┌──

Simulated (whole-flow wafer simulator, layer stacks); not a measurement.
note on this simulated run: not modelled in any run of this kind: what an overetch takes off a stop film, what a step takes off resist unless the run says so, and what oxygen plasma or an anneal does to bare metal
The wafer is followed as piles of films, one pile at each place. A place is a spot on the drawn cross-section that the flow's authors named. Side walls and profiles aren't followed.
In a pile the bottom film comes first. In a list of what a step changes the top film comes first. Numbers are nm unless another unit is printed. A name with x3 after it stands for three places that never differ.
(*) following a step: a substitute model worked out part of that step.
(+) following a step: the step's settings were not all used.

└──

Copy out the material word for word and line for line.

Simulated (whole-flow wafer simulator, layer stacks); not a measurement.
note on this simulated run: not modelled in any run of this kind: what an overetch takes off a stop film, what a step takes off resist unless the run says so, and what oxygen plasma or an anneal does to bare metal
The wafer is followed as piles of films, one pile at each place. A place is a spot on the drawn cross-section that the flow's authors named. Side walls and profiles aren't followed.
In a pile the bottom film comes first. In a list of what a step changes the top film comes first. Numbers are nm unless another unit is printed. A name with x3 after it stands for three places that never differ.
(*) following a step: a substitute model worked out part of that step.
(+) following a step: the step's settings were not all used.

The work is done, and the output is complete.